##### GIVEN ENTRIES #####

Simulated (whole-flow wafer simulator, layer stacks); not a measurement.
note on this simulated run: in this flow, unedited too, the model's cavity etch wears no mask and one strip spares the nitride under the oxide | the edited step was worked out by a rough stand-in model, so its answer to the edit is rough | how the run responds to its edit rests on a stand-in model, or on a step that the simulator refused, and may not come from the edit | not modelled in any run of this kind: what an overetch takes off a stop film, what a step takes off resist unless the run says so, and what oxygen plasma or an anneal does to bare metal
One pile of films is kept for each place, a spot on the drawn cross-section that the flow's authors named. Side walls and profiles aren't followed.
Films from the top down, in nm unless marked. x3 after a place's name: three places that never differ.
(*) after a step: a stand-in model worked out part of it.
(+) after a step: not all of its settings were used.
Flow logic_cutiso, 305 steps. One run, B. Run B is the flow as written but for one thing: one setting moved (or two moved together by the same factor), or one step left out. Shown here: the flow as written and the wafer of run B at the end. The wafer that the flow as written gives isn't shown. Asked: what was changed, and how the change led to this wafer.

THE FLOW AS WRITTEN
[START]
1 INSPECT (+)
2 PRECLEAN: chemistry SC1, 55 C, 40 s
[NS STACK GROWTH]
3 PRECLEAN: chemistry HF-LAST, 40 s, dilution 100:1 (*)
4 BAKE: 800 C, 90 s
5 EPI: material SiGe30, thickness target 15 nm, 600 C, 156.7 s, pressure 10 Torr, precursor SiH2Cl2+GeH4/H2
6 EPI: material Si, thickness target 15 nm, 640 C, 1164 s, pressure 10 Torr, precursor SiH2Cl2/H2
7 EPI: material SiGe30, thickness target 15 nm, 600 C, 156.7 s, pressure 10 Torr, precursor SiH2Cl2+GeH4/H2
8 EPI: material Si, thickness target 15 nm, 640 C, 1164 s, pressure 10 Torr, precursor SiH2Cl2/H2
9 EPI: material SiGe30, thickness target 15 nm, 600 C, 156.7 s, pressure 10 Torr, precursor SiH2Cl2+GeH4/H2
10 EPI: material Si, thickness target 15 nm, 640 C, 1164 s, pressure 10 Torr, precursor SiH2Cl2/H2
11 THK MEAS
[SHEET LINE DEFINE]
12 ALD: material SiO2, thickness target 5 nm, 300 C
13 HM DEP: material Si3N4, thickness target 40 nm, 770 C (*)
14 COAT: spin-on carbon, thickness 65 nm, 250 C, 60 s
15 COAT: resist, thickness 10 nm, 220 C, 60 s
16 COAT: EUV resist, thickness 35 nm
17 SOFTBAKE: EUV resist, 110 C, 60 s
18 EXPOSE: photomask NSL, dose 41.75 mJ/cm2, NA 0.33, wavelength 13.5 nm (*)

#####

The response should be the listing above, limited to the lines between the one holding "12 ALD: material" and the one holding "17 SOFTBAKE: EUV resist, 110 C, 60 s", inclusive, reproduced exactly.

12 ALD: material SiO2, thickness target 5 nm, 300 C
13 HM DEP: material Si3N4, thickness target 40 nm, 770 C (*)
14 COAT: spin-on carbon, thickness 65 nm, 250 C, 60 s
15 COAT: resist, thickness 10 nm, 220 C, 60 s
16 COAT: EUV resist, thickness 35 nm
17 SOFTBAKE: EUV resist, 110 C, 60 s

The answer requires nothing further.